SUPPLIED MATERIAL —
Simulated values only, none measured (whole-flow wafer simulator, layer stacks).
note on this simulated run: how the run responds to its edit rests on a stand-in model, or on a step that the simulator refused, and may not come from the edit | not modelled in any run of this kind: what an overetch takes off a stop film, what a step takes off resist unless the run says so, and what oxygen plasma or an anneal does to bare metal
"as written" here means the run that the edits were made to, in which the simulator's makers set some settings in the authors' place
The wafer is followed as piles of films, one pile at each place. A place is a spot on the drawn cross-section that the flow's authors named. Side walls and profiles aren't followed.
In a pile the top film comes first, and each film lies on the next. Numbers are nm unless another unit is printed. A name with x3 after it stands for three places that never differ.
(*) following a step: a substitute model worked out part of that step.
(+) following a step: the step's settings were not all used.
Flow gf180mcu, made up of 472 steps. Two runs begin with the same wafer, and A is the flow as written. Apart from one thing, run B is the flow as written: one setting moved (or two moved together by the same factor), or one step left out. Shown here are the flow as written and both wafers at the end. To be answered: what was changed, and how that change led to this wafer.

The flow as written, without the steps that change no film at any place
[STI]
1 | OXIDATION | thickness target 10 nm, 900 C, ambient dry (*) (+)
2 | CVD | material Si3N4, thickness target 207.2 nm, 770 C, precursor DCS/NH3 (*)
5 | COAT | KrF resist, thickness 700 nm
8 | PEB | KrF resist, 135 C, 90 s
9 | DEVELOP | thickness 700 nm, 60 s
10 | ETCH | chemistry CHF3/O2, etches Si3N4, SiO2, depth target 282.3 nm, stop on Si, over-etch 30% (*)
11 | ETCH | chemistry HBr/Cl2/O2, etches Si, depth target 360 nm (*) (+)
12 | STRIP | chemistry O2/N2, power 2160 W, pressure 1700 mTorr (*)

REQUIREMENT —
Each entry above needs to be output exactly as written.

TASK OUTPUT —
Simulated values only, none measured (whole-flow wafer simulator, layer stacks).
note on this simulated run: how the run responds to its edit rests on a stand-in model, or on a step that the simulator refused, and may not come from the edit | not modelled in any run of this kind: what an overetch takes off a stop film, what a step takes off resist unless the run says so, and what oxygen plasma or an anneal does to bare metal
"as written" here means the run that the edits were made to, in which the simulator's makers set some settings in the authors' place
The wafer is followed as piles of films, one pile at each place. A place is a spot on the drawn cross-section that the flow's authors named. Side walls and profiles aren't followed.
In a pile the top film comes first, and each film lies on the next. Numbers are nm unless another unit is printed. A name with x3 after it stands for three places that never differ.
(*) following a step: a substitute model worked out part of that step.
(+) following a step: the step's settings were not all used.
Flow gf180mcu, made up of 472 steps. Two runs begin with the same wafer, and A is the flow as written. Apart from one thing, run B is the flow as written: one setting moved (or two moved together by the same factor), or one step left out. Shown here are the flow as written and both wafers at the end. To be answered: what was changed, and how that change led to this wafer.

The flow as written, without the steps that change no film at any place
[STI]
1 | OXIDATION | thickness target 10 nm, 900 C, ambient dry (*) (+)
2 | CVD | material Si3N4, thickness target 207.2 nm, 770 C, precursor DCS/NH3 (*)
5 | COAT | KrF resist, thickness 700 nm
8 | PEB | KrF resist, 135 C, 90 s
9 | DEVELOP | thickness 700 nm, 60 s
10 | ETCH | chemistry CHF3/O2, etches Si3N4, SiO2, depth target 282.3 nm, stop on Si, over-etch 30% (*)
11 | ETCH | chemistry HBr/Cl2/O2, etches Si, depth target 360 nm (*) (+)
12 | STRIP | chemistry O2/N2, power 2160 W, pressure 1700 mTorr (*)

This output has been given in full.